» Dataset entries:
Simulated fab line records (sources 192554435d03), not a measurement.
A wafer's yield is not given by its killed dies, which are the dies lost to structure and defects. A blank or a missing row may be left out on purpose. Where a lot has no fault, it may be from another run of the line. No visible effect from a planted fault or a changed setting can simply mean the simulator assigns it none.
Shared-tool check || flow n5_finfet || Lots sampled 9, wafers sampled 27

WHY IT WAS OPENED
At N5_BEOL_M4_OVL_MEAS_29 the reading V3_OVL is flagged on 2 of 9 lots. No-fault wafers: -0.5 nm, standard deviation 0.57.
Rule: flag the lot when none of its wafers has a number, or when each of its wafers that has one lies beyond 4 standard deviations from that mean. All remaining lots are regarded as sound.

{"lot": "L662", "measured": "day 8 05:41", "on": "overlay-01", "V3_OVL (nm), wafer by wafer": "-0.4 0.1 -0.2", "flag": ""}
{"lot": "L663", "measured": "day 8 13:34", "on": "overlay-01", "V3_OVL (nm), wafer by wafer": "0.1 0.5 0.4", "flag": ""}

» Required action: Precisely reproduce the lines of the entries, beginning at the first and ending at the one containing "Shared-tool check ||". Add nothing.

» Reply:
Simulated fab line records (sources 192554435d03), not a measurement.
A wafer's yield is not given by its killed dies, which are the dies lost to structure and defects. A blank or a missing row may be left out on purpose. Where a lot has no fault, it may be from another run of the line. No visible effect from a planted fault or a changed setting can simply mean the simulator assigns it none.
Shared-tool check || flow n5_finfet || Lots sampled 9, wafers sampled 27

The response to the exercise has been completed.